[Dataset entries Boundary: Start]

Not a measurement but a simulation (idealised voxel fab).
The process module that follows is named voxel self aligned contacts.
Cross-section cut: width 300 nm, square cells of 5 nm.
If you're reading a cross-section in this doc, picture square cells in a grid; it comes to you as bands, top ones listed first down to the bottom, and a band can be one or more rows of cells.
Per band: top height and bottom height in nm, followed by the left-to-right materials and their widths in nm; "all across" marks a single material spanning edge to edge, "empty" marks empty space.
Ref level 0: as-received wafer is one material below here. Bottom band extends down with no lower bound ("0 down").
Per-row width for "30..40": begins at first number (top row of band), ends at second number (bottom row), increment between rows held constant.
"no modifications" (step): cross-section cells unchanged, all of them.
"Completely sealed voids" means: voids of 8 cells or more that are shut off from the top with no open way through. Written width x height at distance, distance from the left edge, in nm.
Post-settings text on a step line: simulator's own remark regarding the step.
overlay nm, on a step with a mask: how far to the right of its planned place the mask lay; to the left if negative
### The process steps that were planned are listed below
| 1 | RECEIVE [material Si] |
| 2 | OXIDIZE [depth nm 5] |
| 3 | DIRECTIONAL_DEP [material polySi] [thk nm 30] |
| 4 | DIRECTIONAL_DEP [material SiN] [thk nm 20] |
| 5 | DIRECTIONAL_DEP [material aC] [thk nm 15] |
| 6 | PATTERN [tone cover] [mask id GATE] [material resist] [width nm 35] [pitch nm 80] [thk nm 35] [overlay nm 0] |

[Dataset entries Boundary: End]

▶ [Work instruction]
Please set down the material above once more, word for word.

▶ [Response box]
Not a measurement but a simulation (idealised voxel fab).
The process module that follows is named voxel self aligned contacts.
Cross-section cut: width 300 nm, square cells of 5 nm.
If you're reading a cross-section in this doc, picture square cells in a grid; it comes to you as bands, top ones listed first down to the bottom, and a band can be one or more rows of cells.
Per band: top height and bottom height in nm, followed by the left-to-right materials and their widths in nm; "all across" marks a single material spanning edge to edge, "empty" marks empty space.
Ref level 0: as-received wafer is one material below here. Bottom band extends down with no lower bound ("0 down").
Per-row width for "30..40": begins at first number (top row of band), ends at second number (bottom row), increment between rows held constant.
"no modifications" (step): cross-section cells unchanged, all of them.
"Completely sealed voids" means: voids of 8 cells or more that are shut off from the top with no open way through. Written width x height at distance, distance from the left edge, in nm.
Post-settings text on a step line: simulator's own remark regarding the step.
overlay nm, on a step with a mask: how far to the right of its planned place the mask lay; to the left if negative
### The process steps that were planned are listed below
| 1 | RECEIVE [material Si] |
| 2 | OXIDIZE [depth nm 5] |
| 3 | DIRECTIONAL_DEP [material polySi] [thk nm 30] |
| 4 | DIRECTIONAL_DEP [material SiN] [thk nm 20] |
| 5 | DIRECTIONAL_DEP [material aC] [thk nm 15] |
| 6 | PATTERN [tone cover] [mask id GATE] [material resist] [width nm 35] [pitch nm 80] [thk nm 35] [overlay nm 0] |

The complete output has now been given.